* _Entries supplied_:
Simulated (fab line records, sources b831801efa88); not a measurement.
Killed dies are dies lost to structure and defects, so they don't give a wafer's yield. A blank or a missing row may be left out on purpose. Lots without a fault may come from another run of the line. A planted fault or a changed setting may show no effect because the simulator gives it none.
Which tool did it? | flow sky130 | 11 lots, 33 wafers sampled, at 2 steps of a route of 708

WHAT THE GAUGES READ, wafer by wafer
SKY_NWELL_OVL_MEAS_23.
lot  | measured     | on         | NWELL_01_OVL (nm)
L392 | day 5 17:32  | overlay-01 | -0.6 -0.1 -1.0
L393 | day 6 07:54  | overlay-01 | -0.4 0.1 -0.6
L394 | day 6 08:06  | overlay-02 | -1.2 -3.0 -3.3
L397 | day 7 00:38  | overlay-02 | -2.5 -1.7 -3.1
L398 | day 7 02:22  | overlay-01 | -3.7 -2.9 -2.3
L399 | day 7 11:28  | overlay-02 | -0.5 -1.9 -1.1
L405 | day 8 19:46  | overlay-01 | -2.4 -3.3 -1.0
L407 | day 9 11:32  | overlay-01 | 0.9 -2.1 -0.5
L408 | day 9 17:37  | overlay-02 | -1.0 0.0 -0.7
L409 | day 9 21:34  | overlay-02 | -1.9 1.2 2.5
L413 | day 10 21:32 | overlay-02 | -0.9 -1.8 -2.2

* _Assignment_:
Give all the lines above again, exactly.

* _Response area_:
Simulated (fab line records, sources b831801efa88); not a measurement.
Killed dies are dies lost to structure and defects, so they don't give a wafer's yield. A blank or a missing row may be left out on purpose. Lots without a fault may come from another run of the line. A planted fault or a changed setting may show no effect because the simulator gives it none.
Which tool did it? | flow sky130 | 11 lots, 33 wafers sampled, at 2 steps of a route of 708

WHAT THE GAUGES READ, wafer by wafer
SKY_NWELL_OVL_MEAS_23.
lot  | measured     | on         | NWELL_01_OVL (nm)
L392 | day 5 17:32  | overlay-01 | -0.6 -0.1 -1.0
L393 | day 6 07:54  | overlay-01 | -0.4 0.1 -0.6
L394 | day 6 08:06  | overlay-02 | -1.2 -3.0 -3.3
L397 | day 7 00:38  | overlay-02 | -2.5 -1.7 -3.1
L398 | day 7 02:22  | overlay-01 | -3.7 -2.9 -2.3
L399 | day 7 11:28  | overlay-02 | -0.5 -1.9 -1.1
L405 | day 8 19:46  | overlay-01 | -2.4 -3.3 -1.0
L407 | day 9 11:32  | overlay-01 | 0.9 -2.1 -0.5
L408 | day 9 17:37  | overlay-02 | -1.0 0.0 -0.7
L409 | day 9 21:34  | overlay-02 | -1.9 1.2 2.5
L413 | day 10 21:32 | overlay-02 | -0.9 -1.8 -2.2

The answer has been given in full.